⟨
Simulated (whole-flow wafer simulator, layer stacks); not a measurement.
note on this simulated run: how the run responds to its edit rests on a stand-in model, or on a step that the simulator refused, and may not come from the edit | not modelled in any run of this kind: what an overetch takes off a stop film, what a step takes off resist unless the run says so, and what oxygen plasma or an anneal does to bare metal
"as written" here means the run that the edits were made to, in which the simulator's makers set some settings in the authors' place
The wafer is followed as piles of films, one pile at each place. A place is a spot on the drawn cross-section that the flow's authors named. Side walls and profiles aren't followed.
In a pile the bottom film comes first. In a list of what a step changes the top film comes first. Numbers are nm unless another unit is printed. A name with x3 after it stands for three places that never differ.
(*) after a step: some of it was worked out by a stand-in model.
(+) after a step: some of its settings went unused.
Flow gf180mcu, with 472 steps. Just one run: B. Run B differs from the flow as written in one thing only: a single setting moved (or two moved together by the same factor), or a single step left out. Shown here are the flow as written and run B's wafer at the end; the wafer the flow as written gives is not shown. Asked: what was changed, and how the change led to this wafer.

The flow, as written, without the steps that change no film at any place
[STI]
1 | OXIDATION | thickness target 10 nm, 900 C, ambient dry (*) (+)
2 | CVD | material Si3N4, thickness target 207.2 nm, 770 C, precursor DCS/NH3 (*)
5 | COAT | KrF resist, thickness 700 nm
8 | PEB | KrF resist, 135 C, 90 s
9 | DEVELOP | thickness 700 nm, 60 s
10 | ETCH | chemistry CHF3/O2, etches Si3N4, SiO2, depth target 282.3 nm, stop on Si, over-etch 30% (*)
⟩

■ WORK REQUEST: Quote the data above from the line containing "The flow, as" to the line containing "9 | DEVELOP | thickness 700 nm, 60 s", inclusive, and stop.

■ ANSWER AREA:
The flow, as written, without the steps that change no film at any place
[STI]
1 | OXIDATION | thickness target 10 nm, 900 C, ambient dry (*) (+)
2 | CVD | material Si3N4, thickness target 207.2 nm, 770 C, precursor DCS/NH3 (*)
5 | COAT | KrF resist, thickness 700 nm
8 | PEB | KrF resist, 135 C, 90 s
9 | DEVELOP | thickness 700 nm, 60 s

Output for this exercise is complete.